> EXERCISE:
Using the records below, output the stretch that opens with the line containing "S4: overpolish time after the end point; s" and closes with the line containing "R1: time until", exactly and including both lines, with nothing more.

> THE DATA:
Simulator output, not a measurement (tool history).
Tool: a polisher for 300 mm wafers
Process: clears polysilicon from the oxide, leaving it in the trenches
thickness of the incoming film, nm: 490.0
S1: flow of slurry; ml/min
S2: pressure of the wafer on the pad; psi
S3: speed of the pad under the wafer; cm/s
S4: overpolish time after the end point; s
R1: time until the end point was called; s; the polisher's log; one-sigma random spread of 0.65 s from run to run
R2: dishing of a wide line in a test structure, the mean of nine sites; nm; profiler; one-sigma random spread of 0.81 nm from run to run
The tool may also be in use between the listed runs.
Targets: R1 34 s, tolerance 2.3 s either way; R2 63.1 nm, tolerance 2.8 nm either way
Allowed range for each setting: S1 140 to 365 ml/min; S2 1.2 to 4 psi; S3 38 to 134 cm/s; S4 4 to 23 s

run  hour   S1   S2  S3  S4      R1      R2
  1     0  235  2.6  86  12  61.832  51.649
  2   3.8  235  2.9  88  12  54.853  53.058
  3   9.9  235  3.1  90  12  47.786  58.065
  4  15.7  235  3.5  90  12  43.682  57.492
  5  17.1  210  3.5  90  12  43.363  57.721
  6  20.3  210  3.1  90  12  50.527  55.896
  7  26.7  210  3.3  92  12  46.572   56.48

> WRITTEN REPLY:
S4: overpolish time after the end point; s
R1: time until the end point was called; s; the polisher's log; one-sigma random spread of 0.65 s from run to run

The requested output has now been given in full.